__Requirement__
The data must be returned in full and exactly as given.

::: Information :::

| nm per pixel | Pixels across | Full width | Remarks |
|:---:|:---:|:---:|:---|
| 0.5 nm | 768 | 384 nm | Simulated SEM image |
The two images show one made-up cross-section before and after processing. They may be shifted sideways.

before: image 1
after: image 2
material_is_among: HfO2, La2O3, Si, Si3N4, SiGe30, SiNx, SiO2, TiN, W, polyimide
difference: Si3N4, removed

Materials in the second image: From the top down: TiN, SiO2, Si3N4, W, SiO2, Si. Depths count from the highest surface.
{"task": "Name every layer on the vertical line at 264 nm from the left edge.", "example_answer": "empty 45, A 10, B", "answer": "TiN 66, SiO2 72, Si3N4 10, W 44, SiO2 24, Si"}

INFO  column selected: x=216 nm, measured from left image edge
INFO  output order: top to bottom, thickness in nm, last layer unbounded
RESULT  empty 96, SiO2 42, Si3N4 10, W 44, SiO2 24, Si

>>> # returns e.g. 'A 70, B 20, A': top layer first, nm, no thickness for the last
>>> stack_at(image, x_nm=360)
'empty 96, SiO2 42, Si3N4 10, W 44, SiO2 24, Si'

:::

__Task answer__
| nm per pixel | Pixels across | Full width | Remarks |
|:---:|:---:|:---:|:---|
| 0.5 nm | 768 | 384 nm | Simulated SEM image |
The two images show one made-up cross-section before and after processing. They may be shifted sideways.

before: image 1
after: image 2
material_is_among: HfO2, La2O3, Si, Si3N4, SiGe30, SiNx, SiO2, TiN, W, polyimide
difference: Si3N4, removed

Materials in the second image: From the top down: TiN, SiO2, Si3N4, W, SiO2, Si. Depths count from the highest surface.
{"task": "Name every layer on the vertical line at 264 nm from the left edge.", "example_answer": "empty 45, A 10, B", "answer": "TiN 66, SiO2 72, Si3N4 10, W 44, SiO2 24, Si"}

INFO  column selected: x=216 nm, measured from left image edge
INFO  output order: top to bottom, thickness in nm, last layer unbounded
RESULT  empty 96, SiO2 42, Si3N4 10, W 44, SiO2 24, Si

>>> # returns e.g. 'A 70, B 20, A': top layer first, nm, no thickness for the last
>>> stack_at(image, x_nm=360)
'empty 96, SiO2 42, Si3N4 10, W 44, SiO2 24, Si'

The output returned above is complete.